====== DATASET ======

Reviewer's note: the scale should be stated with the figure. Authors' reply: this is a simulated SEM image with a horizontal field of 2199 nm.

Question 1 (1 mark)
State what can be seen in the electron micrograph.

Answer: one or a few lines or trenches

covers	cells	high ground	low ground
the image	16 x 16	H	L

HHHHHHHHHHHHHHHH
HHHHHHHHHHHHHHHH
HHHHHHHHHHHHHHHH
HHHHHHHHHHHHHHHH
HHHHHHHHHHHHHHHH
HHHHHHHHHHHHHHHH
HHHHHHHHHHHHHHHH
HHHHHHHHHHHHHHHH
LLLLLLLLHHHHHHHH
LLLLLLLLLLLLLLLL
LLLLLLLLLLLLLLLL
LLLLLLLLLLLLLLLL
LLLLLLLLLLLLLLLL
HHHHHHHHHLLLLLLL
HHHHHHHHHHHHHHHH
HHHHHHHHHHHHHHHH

======

EXERCISE:
Transcribe the records above exactly, from the opening line down to and including the line with "Answer: one or a few lines or trenches".

EXERCISE ANSWER:
Reviewer's note: the scale should be stated with the figure. Authors' reply: this is a simulated SEM image with a horizontal field of 2199 nm.

Question 1 (1 mark)
State what can be seen in the electron micrograph.

Answer: one or a few lines or trenches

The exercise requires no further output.